▸ **MATERIAL SHOWN**:
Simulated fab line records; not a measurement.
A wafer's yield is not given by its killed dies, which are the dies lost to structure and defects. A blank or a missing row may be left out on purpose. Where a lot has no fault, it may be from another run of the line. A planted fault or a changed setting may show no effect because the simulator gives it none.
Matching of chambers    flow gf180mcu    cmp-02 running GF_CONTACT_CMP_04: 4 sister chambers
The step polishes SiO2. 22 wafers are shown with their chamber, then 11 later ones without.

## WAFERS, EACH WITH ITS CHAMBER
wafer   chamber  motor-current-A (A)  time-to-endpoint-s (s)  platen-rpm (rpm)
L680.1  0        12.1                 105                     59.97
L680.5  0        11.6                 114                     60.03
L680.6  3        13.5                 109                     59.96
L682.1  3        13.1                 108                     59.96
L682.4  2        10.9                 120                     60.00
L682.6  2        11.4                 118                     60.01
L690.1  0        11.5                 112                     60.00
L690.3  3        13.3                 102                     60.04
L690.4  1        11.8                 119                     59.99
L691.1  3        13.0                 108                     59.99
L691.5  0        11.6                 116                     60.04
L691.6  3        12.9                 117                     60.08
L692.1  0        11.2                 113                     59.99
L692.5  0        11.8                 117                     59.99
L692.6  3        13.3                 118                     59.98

▸ **WORK INSTRUCTION**: Each record above needs to be reproduced exactly as written.

▸ **EXERCISE ANSWER**:
Simulated fab line records; not a measurement.
A wafer's yield is not given by its killed dies, which are the dies lost to structure and defects. A blank or a missing row may be left out on purpose. Where a lot has no fault, it may be from another run of the line. A planted fault or a changed setting may show no effect because the simulator gives it none.
Matching of chambers    flow gf180mcu    cmp-02 running GF_CONTACT_CMP_04: 4 sister chambers
The step polishes SiO2. 22 wafers are shown with their chamber, then 11 later ones without.

## WAFERS, EACH WITH ITS CHAMBER
wafer   chamber  motor-current-A (A)  time-to-endpoint-s (s)  platen-rpm (rpm)
L680.1  0        12.1                 105                     59.97
L680.5  0        11.6                 114                     60.03
L680.6  3        13.5                 109                     59.96
L682.1  3        13.1                 108                     59.96
L682.4  2        10.9                 120                     60.00
L682.6  2        11.4                 118                     60.01
L690.1  0        11.5                 112                     60.00
L690.3  3        13.3                 102                     60.04
L690.4  1        11.8                 119                     59.99
L691.1  3        13.0                 108                     59.99
L691.5  0        11.6                 116                     60.04
L691.6  3        12.9                 117                     60.08
L692.1  0        11.2                 113                     59.99
L692.5  0        11.8                 117                     59.99
L692.6  3        13.3                 118                     59.98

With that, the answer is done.